== Entries provided ==
-- Opening Marker --
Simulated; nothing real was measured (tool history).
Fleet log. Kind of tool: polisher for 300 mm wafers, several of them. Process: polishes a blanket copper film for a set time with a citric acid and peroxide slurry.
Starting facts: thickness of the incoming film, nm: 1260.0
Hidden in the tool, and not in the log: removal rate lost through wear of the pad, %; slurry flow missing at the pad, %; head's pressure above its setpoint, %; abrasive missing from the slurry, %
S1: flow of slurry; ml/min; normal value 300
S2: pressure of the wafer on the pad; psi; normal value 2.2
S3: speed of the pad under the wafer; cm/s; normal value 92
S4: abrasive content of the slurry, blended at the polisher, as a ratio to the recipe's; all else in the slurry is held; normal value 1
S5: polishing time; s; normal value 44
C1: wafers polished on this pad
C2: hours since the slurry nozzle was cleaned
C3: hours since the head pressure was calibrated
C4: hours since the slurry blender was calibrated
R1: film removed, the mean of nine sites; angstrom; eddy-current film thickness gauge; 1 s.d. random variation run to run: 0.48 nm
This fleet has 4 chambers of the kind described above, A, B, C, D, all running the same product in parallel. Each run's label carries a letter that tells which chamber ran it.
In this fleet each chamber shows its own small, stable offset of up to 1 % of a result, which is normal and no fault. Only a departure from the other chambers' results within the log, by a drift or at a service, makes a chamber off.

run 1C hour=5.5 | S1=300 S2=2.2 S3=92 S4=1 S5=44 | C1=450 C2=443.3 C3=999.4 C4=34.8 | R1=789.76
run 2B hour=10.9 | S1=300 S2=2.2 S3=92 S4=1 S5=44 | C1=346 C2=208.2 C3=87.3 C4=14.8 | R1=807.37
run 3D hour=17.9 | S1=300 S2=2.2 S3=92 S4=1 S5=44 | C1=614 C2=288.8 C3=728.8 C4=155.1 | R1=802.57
-- Closing Marker --

== Activity ==
Return, word for word, every line from the top of the entries down to the line that holds "run 2B hour=10.9", both included.

== Exercise result ==
Simulated; nothing real was measured (tool history).
Fleet log. Kind of tool: polisher for 300 mm wafers, several of them. Process: polishes a blanket copper film for a set time with a citric acid and peroxide slurry.
Starting facts: thickness of the incoming film, nm: 1260.0
Hidden in the tool, and not in the log: removal rate lost through wear of the pad, %; slurry flow missing at the pad, %; head's pressure above its setpoint, %; abrasive missing from the slurry, %
S1: flow of slurry; ml/min; normal value 300
S2: pressure of the wafer on the pad; psi; normal value 2.2
S3: speed of the pad under the wafer; cm/s; normal value 92
S4: abrasive content of the slurry, blended at the polisher, as a ratio to the recipe's; all else in the slurry is held; normal value 1
S5: polishing time; s; normal value 44
C1: wafers polished on this pad
C2: hours since the slurry nozzle was cleaned
C3: hours since the head pressure was calibrated
C4: hours since the slurry blender was calibrated
R1: film removed, the mean of nine sites; angstrom; eddy-current film thickness gauge; 1 s.d. random variation run to run: 0.48 nm
This fleet has 4 chambers of the kind described above, A, B, C, D, all running the same product in parallel. Each run's label carries a letter that tells which chamber ran it.
In this fleet each chamber shows its own small, stable offset of up to 1 % of a result, which is normal and no fault. Only a departure from the other chambers' results within the log, by a drift or at a service, makes a chamber off.

run 1C hour=5.5 | S1=300 S2=2.2 S3=92 S4=1 S5=44 | C1=450 C2=443.3 C3=999.4 C4=34.8 | R1=789.76
run 2B hour=10.9 | S1=300 S2=2.2 S3=92 S4=1 S5=44 | C1=346 C2=208.2 C3=87.3 C4=14.8 | R1=807.37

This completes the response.